Exercise data -
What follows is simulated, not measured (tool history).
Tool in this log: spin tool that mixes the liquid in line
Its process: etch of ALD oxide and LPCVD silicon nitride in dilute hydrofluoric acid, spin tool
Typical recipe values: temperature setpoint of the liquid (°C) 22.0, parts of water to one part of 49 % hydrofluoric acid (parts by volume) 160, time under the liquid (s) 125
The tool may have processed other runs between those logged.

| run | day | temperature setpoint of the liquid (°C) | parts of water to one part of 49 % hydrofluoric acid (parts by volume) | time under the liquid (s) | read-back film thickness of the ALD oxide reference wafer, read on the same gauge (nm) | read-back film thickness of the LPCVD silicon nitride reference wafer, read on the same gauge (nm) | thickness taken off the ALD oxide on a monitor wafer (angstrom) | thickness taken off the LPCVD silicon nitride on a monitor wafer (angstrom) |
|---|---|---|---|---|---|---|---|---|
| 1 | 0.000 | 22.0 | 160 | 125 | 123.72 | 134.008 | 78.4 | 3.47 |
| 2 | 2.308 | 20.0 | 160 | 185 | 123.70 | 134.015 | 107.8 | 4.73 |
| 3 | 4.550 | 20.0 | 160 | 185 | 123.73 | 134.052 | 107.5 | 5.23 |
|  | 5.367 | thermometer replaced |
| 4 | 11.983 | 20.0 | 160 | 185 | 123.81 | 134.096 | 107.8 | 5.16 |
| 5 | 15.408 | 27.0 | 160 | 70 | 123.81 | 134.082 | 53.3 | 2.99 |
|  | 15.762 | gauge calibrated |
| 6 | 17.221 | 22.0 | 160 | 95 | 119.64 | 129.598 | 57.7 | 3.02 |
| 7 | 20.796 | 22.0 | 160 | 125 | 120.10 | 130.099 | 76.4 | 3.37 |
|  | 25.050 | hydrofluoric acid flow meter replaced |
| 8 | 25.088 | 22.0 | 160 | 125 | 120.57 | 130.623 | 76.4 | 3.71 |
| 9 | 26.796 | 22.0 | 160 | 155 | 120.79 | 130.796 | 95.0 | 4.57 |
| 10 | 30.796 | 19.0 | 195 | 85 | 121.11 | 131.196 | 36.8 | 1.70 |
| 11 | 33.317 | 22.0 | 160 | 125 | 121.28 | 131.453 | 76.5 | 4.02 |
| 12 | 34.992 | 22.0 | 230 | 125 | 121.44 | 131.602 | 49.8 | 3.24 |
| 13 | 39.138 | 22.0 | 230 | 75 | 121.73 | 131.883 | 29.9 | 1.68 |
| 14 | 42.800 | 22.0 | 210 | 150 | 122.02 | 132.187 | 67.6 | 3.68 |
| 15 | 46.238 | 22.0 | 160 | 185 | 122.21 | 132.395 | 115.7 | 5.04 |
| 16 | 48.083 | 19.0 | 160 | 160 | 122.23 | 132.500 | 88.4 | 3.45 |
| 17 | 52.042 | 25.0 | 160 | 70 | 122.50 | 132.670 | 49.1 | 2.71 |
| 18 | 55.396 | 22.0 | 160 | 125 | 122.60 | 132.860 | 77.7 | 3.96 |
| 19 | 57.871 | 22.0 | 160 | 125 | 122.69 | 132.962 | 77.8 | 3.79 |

Required action - When you reach the line in the material above that holds "107.8 | 4.73 |", begin reproducing lines exactly, and stop after the line that holds "67.6 | 3.68 |".

Exercise answer -
| 2 | 2.308 | 20.0 | 160 | 185 | 123.70 | 134.015 | 107.8 | 4.73 |
| 3 | 4.550 | 20.0 | 160 | 185 | 123.73 | 134.052 | 107.5 | 5.23 |
|  | 5.367 | thermometer replaced |
| 4 | 11.983 | 20.0 | 160 | 185 | 123.81 | 134.096 | 107.8 | 5.16 |
| 5 | 15.408 | 27.0 | 160 | 70 | 123.81 | 134.082 | 53.3 | 2.99 |
|  | 15.762 | gauge calibrated |
| 6 | 17.221 | 22.0 | 160 | 95 | 119.64 | 129.598 | 57.7 | 3.02 |
| 7 | 20.796 | 22.0 | 160 | 125 | 120.10 | 130.099 | 76.4 | 3.37 |
|  | 25.050 | hydrofluoric acid flow meter replaced |
| 8 | 25.088 | 22.0 | 160 | 125 | 120.57 | 130.623 | 76.4 | 3.71 |
| 9 | 26.796 | 22.0 | 160 | 155 | 120.79 | 130.796 | 95.0 | 4.57 |
| 10 | 30.796 | 19.0 | 195 | 85 | 121.11 | 131.196 | 36.8 | 1.70 |
| 11 | 33.317 | 22.0 | 160 | 125 | 121.28 | 131.453 | 76.5 | 4.02 |
| 12 | 34.992 | 22.0 | 230 | 125 | 121.44 | 131.602 | 49.8 | 3.24 |
| 13 | 39.138 | 22.0 | 230 | 75 | 121.73 | 131.883 | 29.9 | 1.68 |
| 14 | 42.800 | 22.0 | 210 | 150 | 122.02 | 132.187 | 67.6 | 3.68 |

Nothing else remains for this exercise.